**RECORD SET**:

#####

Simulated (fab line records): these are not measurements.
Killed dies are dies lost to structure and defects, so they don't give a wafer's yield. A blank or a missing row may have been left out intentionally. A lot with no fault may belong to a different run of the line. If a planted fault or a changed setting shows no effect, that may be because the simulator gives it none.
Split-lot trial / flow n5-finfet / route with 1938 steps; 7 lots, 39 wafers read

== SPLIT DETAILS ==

#####

**TASK ITEM**: What is needed is an exact reproduction of the data.

**YOUR RESPONSE**:
Simulated (fab line records): these are not measurements.
Killed dies are dies lost to structure and defects, so they don't give a wafer's yield. A blank or a missing row may have been left out intentionally. A lot with no fault may belong to a different run of the line. If a planted fault or a changed setting shows no effect, that may be because the simulator gives it none.
Split-lot trial / flow n5-finfet / route with 1938 steps; 7 lots, 39 wafers read

== SPLIT DETAILS ==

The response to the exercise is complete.